※ ※ ※
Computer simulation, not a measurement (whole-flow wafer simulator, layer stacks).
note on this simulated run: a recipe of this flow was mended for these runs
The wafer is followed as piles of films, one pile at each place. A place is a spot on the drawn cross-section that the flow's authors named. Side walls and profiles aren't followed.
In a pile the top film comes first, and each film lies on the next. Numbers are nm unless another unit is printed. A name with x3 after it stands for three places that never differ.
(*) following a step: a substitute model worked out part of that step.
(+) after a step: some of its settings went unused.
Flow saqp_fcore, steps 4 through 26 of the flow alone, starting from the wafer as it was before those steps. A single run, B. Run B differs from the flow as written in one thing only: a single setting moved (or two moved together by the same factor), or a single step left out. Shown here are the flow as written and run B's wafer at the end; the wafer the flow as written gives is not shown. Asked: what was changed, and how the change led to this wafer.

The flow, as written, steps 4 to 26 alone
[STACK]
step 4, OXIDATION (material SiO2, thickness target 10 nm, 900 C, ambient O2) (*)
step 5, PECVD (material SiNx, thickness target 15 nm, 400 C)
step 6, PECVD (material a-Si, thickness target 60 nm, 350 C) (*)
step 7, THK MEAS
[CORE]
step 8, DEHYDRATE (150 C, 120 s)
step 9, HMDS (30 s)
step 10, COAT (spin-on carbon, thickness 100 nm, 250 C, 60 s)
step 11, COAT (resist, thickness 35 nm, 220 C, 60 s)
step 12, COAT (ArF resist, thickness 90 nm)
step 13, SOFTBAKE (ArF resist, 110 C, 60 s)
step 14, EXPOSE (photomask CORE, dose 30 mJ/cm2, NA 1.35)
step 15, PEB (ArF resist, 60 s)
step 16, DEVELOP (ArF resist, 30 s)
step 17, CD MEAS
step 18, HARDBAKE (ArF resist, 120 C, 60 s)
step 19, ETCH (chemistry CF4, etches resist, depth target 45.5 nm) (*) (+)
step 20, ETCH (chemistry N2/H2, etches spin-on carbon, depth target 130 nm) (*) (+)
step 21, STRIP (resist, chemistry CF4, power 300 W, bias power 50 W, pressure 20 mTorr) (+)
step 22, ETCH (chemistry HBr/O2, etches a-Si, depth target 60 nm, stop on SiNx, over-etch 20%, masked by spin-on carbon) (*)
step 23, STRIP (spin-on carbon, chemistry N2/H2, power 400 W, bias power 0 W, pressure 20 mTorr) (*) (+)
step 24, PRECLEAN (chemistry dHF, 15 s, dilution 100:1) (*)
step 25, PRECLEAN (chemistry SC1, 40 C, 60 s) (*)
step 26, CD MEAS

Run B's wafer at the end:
※ ※ ※

Take from the material above the lines running from the one with "step 21, STRIP" through the one with "step 26, CD MEAS", and repeat them exactly, with nothing else.

• Answer space:
step 21, STRIP (resist, chemistry CF4, power 300 W, bias power 50 W, pressure 20 mTorr) (+)
step 22, ETCH (chemistry HBr/O2, etches a-Si, depth target 60 nm, stop on SiNx, over-etch 20%, masked by spin-on carbon) (*)
step 23, STRIP (spin-on carbon, chemistry N2/H2, power 400 W, bias power 0 W, pressure 20 mTorr) (*) (+)
step 24, PRECLEAN (chemistry dHF, 15 s, dilution 100:1) (*)
step 25, PRECLEAN (chemistry SC1, 40 C, 60 s) (*)
step 26, CD MEAS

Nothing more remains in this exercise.